______

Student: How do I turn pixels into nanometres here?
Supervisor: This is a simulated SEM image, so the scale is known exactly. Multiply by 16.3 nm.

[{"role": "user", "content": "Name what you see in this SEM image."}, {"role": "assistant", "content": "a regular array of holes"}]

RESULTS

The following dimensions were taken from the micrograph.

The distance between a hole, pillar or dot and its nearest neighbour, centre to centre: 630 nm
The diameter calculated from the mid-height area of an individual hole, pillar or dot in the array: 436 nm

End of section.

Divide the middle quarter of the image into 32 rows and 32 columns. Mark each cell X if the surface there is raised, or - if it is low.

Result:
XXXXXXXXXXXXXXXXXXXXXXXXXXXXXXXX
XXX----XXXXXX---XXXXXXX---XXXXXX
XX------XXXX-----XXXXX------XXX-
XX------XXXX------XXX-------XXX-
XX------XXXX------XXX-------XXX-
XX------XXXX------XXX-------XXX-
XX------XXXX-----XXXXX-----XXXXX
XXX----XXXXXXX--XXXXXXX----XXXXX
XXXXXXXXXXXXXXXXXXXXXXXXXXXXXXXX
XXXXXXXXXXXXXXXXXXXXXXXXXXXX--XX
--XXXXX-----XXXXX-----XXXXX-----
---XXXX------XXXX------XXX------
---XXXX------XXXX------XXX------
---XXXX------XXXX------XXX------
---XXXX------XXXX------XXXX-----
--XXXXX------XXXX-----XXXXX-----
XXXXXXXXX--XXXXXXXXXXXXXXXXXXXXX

______

| Work item |
Your reply should hold only the lines from the first line of the records through the one with "The distance between", reproduced word for word.

| Expected answer |
Student: How do I turn pixels into nanometres here?
Supervisor: This is a simulated SEM image, so the scale is known exactly. Multiply by 16.3 nm.

[{"role": "user", "content": "Name what you see in this SEM image."}, {"role": "assistant", "content": "a regular array of holes"}]

RESULTS

The following dimensions were taken from the micrograph.

The distance between a hole, pillar or dot and its nearest neighbour, centre to centre: 630 nm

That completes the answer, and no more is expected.